• [Work task]: All the data should be transcribed exactly, with every line kept.

• [Data]:
--- START ---

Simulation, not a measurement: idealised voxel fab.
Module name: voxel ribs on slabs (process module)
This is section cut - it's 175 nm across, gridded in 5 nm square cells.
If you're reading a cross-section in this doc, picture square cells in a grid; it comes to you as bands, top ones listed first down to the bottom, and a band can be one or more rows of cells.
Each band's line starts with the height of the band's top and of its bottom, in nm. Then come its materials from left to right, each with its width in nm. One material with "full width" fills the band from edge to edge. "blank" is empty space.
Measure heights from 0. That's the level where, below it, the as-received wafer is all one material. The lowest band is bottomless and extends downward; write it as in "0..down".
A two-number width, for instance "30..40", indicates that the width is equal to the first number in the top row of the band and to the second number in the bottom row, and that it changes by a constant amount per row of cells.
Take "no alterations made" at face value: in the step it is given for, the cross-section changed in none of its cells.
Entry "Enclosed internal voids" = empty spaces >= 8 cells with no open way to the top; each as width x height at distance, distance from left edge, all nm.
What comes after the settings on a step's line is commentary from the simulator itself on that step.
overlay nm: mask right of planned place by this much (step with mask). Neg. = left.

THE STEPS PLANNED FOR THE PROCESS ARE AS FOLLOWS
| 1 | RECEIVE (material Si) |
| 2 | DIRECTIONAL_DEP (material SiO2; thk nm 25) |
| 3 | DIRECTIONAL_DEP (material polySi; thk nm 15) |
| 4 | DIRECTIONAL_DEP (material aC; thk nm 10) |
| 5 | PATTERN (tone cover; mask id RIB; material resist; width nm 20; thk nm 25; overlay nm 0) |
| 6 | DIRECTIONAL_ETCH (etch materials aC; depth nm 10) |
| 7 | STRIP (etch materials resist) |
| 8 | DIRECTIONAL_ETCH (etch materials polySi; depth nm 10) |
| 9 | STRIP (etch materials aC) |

--- END ---

• [Answer space]:
Simulation, not a measurement: idealised voxel fab.
Module name: voxel ribs on slabs (process module)
This is section cut - it's 175 nm across, gridded in 5 nm square cells.
If you're reading a cross-section in this doc, picture square cells in a grid; it comes to you as bands, top ones listed first down to the bottom, and a band can be one or more rows of cells.
Each band's line starts with the height of the band's top and of its bottom, in nm. Then come its materials from left to right, each with its width in nm. One material with "full width" fills the band from edge to edge. "blank" is empty space.
Measure heights from 0. That's the level where, below it, the as-received wafer is all one material. The lowest band is bottomless and extends downward; write it as in "0..down".
A two-number width, for instance "30..40", indicates that the width is equal to the first number in the top row of the band and to the second number in the bottom row, and that it changes by a constant amount per row of cells.
Take "no alterations made" at face value: in the step it is given for, the cross-section changed in none of its cells.
Entry "Enclosed internal voids" = empty spaces >= 8 cells with no open way to the top; each as width x height at distance, distance from left edge, all nm.
What comes after the settings on a step's line is commentary from the simulator itself on that step.
overlay nm: mask right of planned place by this much (step with mask). Neg. = left.

THE STEPS PLANNED FOR THE PROCESS ARE AS FOLLOWS
| 1 | RECEIVE (material Si) |
| 2 | DIRECTIONAL_DEP (material SiO2; thk nm 25) |
| 3 | DIRECTIONAL_DEP (material polySi; thk nm 15) |
| 4 | DIRECTIONAL_DEP (material aC; thk nm 10) |
| 5 | PATTERN (tone cover; mask id RIB; material resist; width nm 20; thk nm 25; overlay nm 0) |
| 6 | DIRECTIONAL_ETCH (etch materials aC; depth nm 10) |
| 7 | STRIP (etch materials resist) |
| 8 | DIRECTIONAL_ETCH (etch materials polySi; depth nm 10) |
| 9 | STRIP (etch materials aC) |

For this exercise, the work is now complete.